▸ Action item
Give again, word for word, every line in the entries below from the line with "step 9, DEVELOP" up to and including the line with "step 12, STRIP", and no other line.

▸ Provided information
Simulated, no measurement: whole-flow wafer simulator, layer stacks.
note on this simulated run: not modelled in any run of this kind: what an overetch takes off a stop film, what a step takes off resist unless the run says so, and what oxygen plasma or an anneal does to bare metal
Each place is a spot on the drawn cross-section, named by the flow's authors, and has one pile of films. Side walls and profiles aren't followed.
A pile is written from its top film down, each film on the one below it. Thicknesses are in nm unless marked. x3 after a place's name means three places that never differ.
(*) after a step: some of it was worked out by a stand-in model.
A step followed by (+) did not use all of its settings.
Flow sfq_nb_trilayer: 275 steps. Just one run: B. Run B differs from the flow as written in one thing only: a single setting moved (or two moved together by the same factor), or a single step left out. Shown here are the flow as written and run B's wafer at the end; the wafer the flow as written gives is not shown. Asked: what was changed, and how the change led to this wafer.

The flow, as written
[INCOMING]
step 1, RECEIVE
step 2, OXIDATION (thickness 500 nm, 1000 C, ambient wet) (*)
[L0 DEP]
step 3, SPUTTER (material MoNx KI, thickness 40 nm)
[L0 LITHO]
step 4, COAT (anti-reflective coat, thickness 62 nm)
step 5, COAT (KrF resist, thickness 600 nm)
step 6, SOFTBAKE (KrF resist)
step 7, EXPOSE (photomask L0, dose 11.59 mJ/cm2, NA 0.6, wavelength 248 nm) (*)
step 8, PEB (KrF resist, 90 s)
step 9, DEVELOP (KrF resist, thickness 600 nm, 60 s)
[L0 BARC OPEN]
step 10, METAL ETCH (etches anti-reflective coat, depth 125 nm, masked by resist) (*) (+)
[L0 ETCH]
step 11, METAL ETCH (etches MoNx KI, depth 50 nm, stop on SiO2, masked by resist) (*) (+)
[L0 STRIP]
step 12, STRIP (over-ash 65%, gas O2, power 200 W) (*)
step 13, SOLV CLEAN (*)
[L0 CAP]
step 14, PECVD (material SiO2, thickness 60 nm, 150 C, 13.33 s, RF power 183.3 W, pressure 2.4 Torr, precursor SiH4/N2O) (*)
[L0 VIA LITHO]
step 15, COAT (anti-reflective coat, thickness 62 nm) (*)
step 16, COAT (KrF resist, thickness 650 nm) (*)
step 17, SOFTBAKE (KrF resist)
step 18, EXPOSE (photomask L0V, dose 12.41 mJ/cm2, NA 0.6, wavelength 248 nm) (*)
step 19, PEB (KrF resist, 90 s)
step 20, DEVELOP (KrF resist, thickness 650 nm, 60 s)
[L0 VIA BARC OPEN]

▸ Written answer
step 9, DEVELOP (KrF resist, thickness 600 nm, 60 s)
[L0 BARC OPEN]
step 10, METAL ETCH (etches anti-reflective coat, depth 125 nm, masked by resist) (*) (+)
[L0 ETCH]
step 11, METAL ETCH (etches MoNx KI, depth 50 nm, stop on SiO2, masked by resist) (*) (+)
[L0 STRIP]
step 12, STRIP (over-ash 65%, gas O2, power 200 W) (*)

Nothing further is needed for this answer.